### Excerpted records
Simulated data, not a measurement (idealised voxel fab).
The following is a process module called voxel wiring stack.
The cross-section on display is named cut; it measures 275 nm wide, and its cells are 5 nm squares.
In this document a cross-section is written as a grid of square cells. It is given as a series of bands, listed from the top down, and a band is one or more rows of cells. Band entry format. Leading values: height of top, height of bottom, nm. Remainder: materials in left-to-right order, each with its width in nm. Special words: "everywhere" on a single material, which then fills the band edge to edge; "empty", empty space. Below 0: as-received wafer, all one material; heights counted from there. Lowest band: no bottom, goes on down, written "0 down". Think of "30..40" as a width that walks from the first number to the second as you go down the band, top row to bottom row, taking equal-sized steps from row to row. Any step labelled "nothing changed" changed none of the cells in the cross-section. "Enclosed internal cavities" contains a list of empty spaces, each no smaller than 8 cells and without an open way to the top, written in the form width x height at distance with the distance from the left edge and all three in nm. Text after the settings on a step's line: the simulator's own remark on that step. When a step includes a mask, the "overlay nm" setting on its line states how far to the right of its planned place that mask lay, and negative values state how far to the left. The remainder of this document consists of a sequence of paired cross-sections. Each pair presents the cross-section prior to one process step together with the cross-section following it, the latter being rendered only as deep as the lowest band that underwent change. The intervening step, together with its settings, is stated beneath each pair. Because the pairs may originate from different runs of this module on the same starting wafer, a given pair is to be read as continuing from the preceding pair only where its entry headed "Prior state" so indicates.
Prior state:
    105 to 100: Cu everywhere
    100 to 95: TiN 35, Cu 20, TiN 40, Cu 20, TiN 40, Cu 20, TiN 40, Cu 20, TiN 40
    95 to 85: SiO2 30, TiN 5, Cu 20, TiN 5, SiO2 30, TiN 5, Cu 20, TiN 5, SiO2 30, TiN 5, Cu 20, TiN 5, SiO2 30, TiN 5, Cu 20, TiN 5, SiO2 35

### Task item
Above this instruction are the records; retype exactly the lines from the one containing "105 to 100: Cu everywhere" up to and including the one containing "100 to 95: TiN".

### Exercise answer
    105 to 100: Cu everywhere
    100 to 95: TiN 35, Cu 20, TiN 40, Cu 20, TiN 40, Cu 20, TiN 40, Cu 20, TiN 40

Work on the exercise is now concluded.